- _DATA EXTRACTS_:
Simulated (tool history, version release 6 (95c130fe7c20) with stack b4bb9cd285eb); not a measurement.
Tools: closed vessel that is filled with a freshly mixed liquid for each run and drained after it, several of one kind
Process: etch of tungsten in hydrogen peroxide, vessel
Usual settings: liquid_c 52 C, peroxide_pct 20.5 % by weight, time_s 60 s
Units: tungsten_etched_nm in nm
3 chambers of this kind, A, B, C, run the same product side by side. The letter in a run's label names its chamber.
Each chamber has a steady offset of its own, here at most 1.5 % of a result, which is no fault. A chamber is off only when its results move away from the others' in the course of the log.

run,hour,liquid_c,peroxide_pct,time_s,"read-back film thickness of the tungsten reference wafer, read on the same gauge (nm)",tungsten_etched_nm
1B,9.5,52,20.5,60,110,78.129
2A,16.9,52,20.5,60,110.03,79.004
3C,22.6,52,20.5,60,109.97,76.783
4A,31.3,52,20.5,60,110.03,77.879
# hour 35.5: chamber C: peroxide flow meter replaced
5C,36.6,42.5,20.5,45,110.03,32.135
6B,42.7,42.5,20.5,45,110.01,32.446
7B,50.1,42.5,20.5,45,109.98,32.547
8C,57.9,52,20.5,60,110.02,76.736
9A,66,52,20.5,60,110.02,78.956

- _BRIEF_:
From the very first line of the records down to the line with "Process: etch of", please write out each line exactly, including both ends and no other lines.

- _ANSWER BOX_:
Simulated (tool history, version release 6 (95c130fe7c20) with stack b4bb9cd285eb); not a measurement.
Tools: closed vessel that is filled with a freshly mixed liquid for each run and drained after it, several of one kind
Process: etch of tungsten in hydrogen peroxide, vessel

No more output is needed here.